**BRIEF**
Up to and including the line that contains "Cross-section spec: square-cell", return every line from the start of the data, unchanged.

**DATASET CONTENT**
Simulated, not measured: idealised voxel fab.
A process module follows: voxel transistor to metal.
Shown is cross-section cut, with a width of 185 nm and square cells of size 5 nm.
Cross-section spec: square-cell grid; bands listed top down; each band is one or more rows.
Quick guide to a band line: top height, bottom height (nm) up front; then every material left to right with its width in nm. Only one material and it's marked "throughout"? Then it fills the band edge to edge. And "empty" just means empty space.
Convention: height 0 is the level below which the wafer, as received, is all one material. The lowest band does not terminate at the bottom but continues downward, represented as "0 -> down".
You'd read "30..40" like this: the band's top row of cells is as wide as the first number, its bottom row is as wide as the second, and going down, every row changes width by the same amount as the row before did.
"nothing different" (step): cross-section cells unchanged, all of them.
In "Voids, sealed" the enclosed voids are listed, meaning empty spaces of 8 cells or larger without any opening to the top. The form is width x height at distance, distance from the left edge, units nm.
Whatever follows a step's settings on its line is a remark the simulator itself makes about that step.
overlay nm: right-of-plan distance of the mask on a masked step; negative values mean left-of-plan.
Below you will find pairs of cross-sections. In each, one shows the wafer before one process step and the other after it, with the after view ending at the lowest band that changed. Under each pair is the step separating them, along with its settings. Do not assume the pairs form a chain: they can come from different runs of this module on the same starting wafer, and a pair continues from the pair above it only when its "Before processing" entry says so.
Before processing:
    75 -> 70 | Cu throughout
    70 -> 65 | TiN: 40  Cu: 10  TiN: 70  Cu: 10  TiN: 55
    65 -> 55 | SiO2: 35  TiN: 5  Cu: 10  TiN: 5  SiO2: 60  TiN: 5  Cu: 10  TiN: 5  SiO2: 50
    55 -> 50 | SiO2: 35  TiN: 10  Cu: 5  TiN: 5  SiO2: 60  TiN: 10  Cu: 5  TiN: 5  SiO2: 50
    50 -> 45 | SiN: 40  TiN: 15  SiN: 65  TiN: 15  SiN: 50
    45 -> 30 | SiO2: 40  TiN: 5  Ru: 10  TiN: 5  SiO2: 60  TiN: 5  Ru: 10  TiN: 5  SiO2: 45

**YOUR RESPONSE**
Simulated, not measured: idealised voxel fab.
A process module follows: voxel transistor to metal.
Shown is cross-section cut, with a width of 185 nm and square cells of size 5 nm.
Cross-section spec: square-cell grid; bands listed top down; each band is one or more rows.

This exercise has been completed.